→ WORK REQUEST
You are asked to write out the entries exactly as they are given.

→ INFORMATION PROVIDED
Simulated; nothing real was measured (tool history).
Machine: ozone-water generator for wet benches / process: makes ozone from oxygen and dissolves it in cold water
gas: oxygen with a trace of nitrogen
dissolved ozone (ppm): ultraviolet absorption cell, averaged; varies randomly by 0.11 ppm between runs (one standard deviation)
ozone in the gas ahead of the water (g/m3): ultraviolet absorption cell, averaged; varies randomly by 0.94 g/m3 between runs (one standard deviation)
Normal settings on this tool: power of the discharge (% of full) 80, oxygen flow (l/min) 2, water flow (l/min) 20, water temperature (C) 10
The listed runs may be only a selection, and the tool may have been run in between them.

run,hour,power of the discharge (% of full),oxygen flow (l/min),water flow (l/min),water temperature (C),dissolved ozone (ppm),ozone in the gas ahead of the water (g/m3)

→ RESULT
Simulated; nothing real was measured (tool history).
Machine: ozone-water generator for wet benches / process: makes ozone from oxygen and dissolves it in cold water
gas: oxygen with a trace of nitrogen
dissolved ozone (ppm): ultraviolet absorption cell, averaged; varies randomly by 0.11 ppm between runs (one standard deviation)
ozone in the gas ahead of the water (g/m3): ultraviolet absorption cell, averaged; varies randomly by 0.94 g/m3 between runs (one standard deviation)
Normal settings on this tool: power of the discharge (% of full) 80, oxygen flow (l/min) 2, water flow (l/min) 20, water temperature (C) 10
The listed runs may be only a selection, and the tool may have been run in between them.

run,hour,power of the discharge (% of full),oxygen flow (l/min),water flow (l/min),water temperature (C),dissolved ozone (ppm),ozone in the gas ahead of the water (g/m3)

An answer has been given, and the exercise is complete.